_TASK ITEM_:
When you reach the line containing "Notation: cross-section as", stop after it; until then, copy each line of the listing exactly, starting with the first.

_EXTRACTED INFORMATION_:
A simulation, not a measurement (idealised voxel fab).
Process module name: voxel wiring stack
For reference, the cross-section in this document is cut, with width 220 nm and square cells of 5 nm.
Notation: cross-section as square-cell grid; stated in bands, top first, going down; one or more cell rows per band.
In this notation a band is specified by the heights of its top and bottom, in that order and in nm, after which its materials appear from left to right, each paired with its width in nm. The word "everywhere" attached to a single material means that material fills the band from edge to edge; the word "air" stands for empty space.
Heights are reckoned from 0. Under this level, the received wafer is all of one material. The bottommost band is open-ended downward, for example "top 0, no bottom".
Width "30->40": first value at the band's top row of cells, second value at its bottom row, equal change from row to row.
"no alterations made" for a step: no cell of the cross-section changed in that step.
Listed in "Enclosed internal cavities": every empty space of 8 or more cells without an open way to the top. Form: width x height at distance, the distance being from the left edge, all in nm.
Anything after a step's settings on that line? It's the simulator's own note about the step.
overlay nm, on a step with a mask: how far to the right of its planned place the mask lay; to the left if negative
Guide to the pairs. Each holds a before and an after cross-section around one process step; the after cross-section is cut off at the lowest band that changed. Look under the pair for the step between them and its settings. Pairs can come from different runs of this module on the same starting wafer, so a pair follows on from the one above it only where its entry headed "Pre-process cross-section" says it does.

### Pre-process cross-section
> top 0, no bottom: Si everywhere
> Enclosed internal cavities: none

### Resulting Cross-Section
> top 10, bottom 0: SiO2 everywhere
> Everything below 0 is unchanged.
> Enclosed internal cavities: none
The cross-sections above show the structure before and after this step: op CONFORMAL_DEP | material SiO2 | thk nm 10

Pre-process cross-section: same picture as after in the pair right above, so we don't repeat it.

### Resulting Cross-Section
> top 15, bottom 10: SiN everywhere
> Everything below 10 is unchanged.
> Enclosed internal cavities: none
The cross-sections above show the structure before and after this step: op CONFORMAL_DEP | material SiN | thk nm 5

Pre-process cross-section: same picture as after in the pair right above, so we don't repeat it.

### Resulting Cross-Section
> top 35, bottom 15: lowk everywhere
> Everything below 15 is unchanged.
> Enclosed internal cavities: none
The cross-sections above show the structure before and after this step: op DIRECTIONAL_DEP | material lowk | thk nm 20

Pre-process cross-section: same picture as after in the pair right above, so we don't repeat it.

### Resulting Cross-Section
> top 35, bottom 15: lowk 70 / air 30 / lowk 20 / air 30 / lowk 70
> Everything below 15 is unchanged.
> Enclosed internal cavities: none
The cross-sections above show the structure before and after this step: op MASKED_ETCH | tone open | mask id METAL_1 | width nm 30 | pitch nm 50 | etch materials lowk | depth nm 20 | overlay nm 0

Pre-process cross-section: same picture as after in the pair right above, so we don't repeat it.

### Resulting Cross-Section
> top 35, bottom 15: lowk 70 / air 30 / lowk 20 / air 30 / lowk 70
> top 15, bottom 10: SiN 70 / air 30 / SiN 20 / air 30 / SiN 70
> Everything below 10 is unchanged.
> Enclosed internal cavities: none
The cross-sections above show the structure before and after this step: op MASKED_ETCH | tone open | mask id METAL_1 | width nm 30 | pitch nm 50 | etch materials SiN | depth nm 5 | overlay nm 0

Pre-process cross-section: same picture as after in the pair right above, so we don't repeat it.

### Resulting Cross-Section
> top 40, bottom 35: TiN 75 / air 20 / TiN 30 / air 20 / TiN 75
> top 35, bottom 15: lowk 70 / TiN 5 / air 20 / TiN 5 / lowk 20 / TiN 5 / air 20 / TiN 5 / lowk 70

_EXERCISE OUTPUT_:
A simulation, not a measurement (idealised voxel fab).
Process module name: voxel wiring stack
For reference, the cross-section in this document is cut, with width 220 nm and square cells of 5 nm.
Notation: cross-section as square-cell grid; stated in bands, top first, going down; one or more cell rows per band.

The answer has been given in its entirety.